━━━━━ Excerpted records ━━━━━

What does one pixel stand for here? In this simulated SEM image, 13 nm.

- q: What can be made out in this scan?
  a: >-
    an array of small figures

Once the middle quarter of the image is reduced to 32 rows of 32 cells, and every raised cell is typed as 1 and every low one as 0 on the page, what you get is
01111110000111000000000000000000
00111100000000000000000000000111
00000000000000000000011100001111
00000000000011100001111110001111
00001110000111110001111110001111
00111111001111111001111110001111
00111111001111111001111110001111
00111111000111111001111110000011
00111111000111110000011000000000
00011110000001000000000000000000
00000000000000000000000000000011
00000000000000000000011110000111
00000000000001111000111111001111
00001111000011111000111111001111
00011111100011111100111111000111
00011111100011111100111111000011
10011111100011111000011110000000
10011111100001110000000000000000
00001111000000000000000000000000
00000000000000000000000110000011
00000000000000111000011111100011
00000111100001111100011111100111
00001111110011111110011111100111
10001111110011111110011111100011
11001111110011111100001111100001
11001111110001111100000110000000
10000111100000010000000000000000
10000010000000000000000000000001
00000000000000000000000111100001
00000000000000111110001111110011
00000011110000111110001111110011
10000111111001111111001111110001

━━━━━

Exercise ->
Each of the entries above needs to be given again exactly.

Answer space ->
What does one pixel stand for here? In this simulated SEM image, 13 nm.

- q: What can be made out in this scan?
  a: >-
    an array of small figures

Once the middle quarter of the image is reduced to 32 rows of 32 cells, and every raised cell is typed as 1 and every low one as 0 on the page, what you get is
01111110000111000000000000000000
00111100000000000000000000000111
00000000000000000000011100001111
00000000000011100001111110001111
00001110000111110001111110001111
00111111001111111001111110001111
00111111001111111001111110001111
00111111000111111001111110000011
00111111000111110000011000000000
00011110000001000000000000000000
00000000000000000000000000000011
00000000000000000000011110000111
00000000000001111000111111001111
00001111000011111000111111001111
00011111100011111100111111000111
00011111100011111100111111000011
10011111100011111000011110000000
10011111100001110000000000000000
00001111000000000000000000000000
00000000000000000000000110000011
00000000000000111000011111100011
00000111100001111100011111100111
00001111110011111110011111100111
10001111110011111110011111100011
11001111110011111100001111100001
11001111110001111100000110000000
10000111100000010000000000000000
10000010000000000000000000000001
00000000000000000000000111100001
00000000000000111110001111110011
00000011110000111110001111110011
10000111111001111111001111110001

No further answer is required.